Top of Data for analysis

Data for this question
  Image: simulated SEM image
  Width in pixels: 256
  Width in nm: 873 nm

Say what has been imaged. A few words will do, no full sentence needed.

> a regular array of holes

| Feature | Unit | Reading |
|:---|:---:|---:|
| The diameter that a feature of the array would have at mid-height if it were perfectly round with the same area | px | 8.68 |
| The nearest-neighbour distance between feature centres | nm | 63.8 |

Bottom of Data for analysis

Work item —
The first line of the entries above and every line after it, up to and including the line with "px | 8.68 |", should be set down exactly.

Task result —
Data for this question
  Image: simulated SEM image
  Width in pixels: 256
  Width in nm: 873 nm

Say what has been imaged. A few words will do, no full sentence needed.

> a regular array of holes

| Feature | Unit | Reading |
|:---|:---:|---:|
| The diameter that a feature of the array would have at mid-height if it were perfectly round with the same area | px | 8.68 |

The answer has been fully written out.